= = =

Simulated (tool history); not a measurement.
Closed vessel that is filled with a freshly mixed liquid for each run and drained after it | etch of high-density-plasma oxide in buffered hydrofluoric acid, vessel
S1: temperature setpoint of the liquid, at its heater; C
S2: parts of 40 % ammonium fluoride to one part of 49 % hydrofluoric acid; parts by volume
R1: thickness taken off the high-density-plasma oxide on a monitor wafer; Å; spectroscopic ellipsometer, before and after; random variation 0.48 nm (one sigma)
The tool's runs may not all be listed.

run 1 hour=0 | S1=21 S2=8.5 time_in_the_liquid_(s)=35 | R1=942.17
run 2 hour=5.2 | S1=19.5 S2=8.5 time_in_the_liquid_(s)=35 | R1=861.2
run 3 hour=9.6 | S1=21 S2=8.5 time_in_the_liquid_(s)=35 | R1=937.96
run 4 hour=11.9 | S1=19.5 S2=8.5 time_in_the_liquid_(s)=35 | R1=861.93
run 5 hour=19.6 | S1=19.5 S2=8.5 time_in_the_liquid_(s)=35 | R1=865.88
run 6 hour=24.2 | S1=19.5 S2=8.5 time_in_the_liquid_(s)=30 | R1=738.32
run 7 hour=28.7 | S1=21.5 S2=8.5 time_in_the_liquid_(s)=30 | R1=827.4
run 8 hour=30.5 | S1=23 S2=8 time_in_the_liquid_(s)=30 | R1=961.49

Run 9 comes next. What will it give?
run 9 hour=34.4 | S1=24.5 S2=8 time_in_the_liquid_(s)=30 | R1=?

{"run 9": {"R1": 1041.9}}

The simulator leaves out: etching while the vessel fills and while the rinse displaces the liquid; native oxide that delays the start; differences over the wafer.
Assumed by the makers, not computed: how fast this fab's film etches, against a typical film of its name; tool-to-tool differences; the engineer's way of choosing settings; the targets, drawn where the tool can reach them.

= = =

Only the lines from the beginning of the listing through the line containing "run 8 hour=30.5" are wanted, each restated word for word.

Simulated (tool history); not a measurement.
Closed vessel that is filled with a freshly mixed liquid for each run and drained after it | etch of high-density-plasma oxide in buffered hydrofluoric acid, vessel
S1: temperature setpoint of the liquid, at its heater; C
S2: parts of 40 % ammonium fluoride to one part of 49 % hydrofluoric acid; parts by volume
R1: thickness taken off the high-density-plasma oxide on a monitor wafer; Å; spectroscopic ellipsometer, before and after; random variation 0.48 nm (one sigma)
The tool's runs may not all be listed.

run 1 hour=0 | S1=21 S2=8.5 time_in_the_liquid_(s)=35 | R1=942.17
run 2 hour=5.2 | S1=19.5 S2=8.5 time_in_the_liquid_(s)=35 | R1=861.2
run 3 hour=9.6 | S1=21 S2=8.5 time_in_the_liquid_(s)=35 | R1=937.96
run 4 hour=11.9 | S1=19.5 S2=8.5 time_in_the_liquid_(s)=35 | R1=861.93
run 5 hour=19.6 | S1=19.5 S2=8.5 time_in_the_liquid_(s)=35 | R1=865.88
run 6 hour=24.2 | S1=19.5 S2=8.5 time_in_the_liquid_(s)=30 | R1=738.32
run 7 hour=28.7 | S1=21.5 S2=8.5 time_in_the_liquid_(s)=30 | R1=827.4
run 8 hour=30.5 | S1=23 S2=8 time_in_the_liquid_(s)=30 | R1=961.49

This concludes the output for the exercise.